Repeat only the stretch of lines below that runs from the line with "The wafer is" through the line with "(*) after a", unaltered.

■ Material supplied
= Beginning of Section =
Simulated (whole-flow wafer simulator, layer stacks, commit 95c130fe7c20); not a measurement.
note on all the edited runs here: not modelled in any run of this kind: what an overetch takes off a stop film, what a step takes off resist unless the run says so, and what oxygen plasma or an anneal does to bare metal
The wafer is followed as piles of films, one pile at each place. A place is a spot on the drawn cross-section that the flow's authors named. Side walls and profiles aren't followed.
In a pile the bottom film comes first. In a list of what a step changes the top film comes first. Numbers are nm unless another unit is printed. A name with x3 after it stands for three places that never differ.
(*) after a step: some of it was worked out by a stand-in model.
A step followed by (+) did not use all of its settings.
= End of Section =

■ Written response
The wafer is followed as piles of films, one pile at each place. A place is a spot on the drawn cross-section that the flow's authors named. Side walls and profiles aren't followed.
In a pile the bottom film comes first. In a list of what a step changes the top film comes first. Numbers are nm unless another unit is printed. A name with x3 after it stands for three places that never differ.
(*) after a step: some of it was worked out by a stand-in model.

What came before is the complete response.